AVAILABLE DATA:
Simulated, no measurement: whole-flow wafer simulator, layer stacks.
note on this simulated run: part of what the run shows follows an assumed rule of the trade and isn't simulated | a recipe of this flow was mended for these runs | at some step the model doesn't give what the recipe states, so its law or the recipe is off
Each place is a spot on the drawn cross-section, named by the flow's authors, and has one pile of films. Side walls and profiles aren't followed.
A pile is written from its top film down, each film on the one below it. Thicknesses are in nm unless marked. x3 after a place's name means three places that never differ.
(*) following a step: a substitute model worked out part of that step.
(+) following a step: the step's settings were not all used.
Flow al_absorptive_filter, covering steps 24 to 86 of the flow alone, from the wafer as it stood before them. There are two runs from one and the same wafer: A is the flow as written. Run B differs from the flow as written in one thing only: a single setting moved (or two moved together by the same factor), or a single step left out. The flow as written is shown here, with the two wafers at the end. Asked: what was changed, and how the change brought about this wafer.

BRIEF:
The answer must restate all of the entries exactly.

TASK SOLUTION:
Simulated, no measurement: whole-flow wafer simulator, layer stacks.
note on this simulated run: part of what the run shows follows an assumed rule of the trade and isn't simulated | a recipe of this flow was mended for these runs | at some step the model doesn't give what the recipe states, so its law or the recipe is off
Each place is a spot on the drawn cross-section, named by the flow's authors, and has one pile of films. Side walls and profiles aren't followed.
A pile is written from its top film down, each film on the one below it. Thicknesses are in nm unless marked. x3 after a place's name means three places that never differ.
(*) following a step: a substitute model worked out part of that step.
(+) following a step: the step's settings were not all used.
Flow al_absorptive_filter, covering steps 24 to 86 of the flow alone, from the wafer as it stood before them. There are two runs from one and the same wafer: A is the flow as written. Run B differs from the flow as written in one thing only: a single setting moved (or two moved together by the same factor), or a single step left out. The flow as written is shown here, with the two wafers at the end. Asked: what was changed, and how the change brought about this wafer.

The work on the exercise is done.